= WORK INSTRUCTION =
Taking the listing below, restate word for word each line from the line with "[as written]: SiO2" to the line with "[with the fault]: SiO2", ends included, and stop there.

━━━

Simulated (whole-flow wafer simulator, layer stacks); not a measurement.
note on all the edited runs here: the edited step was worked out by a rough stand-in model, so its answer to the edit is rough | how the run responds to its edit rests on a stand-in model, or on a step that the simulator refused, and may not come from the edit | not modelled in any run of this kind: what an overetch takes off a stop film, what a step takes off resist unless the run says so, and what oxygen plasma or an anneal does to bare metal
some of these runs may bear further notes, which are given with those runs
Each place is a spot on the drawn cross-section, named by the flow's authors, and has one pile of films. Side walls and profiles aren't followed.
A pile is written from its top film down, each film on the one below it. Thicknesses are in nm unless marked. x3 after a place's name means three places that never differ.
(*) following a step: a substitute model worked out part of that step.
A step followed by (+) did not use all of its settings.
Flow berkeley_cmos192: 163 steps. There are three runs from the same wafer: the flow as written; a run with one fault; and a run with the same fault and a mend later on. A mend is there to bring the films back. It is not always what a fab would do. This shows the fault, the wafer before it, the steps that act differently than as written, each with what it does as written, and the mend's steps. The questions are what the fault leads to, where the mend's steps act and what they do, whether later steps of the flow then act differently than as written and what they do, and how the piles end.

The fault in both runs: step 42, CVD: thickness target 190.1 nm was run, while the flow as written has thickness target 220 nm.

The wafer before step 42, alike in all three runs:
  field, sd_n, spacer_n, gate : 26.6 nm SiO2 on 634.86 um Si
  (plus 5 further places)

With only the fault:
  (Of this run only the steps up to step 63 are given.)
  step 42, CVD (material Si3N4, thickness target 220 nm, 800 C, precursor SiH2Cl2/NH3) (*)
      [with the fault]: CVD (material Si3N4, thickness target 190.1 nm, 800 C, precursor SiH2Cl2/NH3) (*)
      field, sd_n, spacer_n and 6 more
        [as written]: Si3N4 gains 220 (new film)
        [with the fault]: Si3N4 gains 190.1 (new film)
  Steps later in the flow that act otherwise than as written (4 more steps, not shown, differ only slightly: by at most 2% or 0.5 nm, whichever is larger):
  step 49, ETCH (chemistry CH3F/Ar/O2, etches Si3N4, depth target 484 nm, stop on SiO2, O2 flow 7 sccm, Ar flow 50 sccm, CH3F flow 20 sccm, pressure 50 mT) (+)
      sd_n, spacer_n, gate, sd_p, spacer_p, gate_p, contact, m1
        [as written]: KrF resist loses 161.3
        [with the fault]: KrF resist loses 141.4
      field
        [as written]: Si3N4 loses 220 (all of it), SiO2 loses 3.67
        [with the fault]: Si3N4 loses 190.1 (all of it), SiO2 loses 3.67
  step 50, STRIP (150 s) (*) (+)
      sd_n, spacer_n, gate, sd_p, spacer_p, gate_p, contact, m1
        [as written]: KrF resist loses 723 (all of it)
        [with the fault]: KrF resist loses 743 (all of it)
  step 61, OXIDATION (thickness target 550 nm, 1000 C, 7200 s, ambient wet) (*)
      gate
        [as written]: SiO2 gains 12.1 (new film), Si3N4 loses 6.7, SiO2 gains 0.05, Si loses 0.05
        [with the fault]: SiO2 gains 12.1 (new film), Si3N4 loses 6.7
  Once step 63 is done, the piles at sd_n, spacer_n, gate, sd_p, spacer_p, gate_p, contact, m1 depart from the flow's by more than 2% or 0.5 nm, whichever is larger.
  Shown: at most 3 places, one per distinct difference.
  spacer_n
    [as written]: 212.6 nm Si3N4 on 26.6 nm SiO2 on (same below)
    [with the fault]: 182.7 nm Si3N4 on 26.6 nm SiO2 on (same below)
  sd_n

━━━

= SOLUTION =
        [as written]: SiO2 gains 12.1 (new film), Si3N4 loses 6.7, SiO2 gains 0.05, Si loses 0.05
        [with the fault]: SiO2 gains 12.1 (new film), Si3N4 loses 6.7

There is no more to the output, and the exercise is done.